Action item:
Please print the entries below exactly, from the line with "- looked at the sample in the SEM" through the line with "- what it shows: raised bodies", including both of those lines and leaving out all others.

<<<<

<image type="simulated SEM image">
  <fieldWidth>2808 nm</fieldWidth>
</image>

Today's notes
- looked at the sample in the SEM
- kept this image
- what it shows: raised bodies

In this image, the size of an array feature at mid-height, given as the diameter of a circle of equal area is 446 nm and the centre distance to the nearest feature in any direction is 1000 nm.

>>>>

Answer area:
- looked at the sample in the SEM
- kept this image
- what it shows: raised bodies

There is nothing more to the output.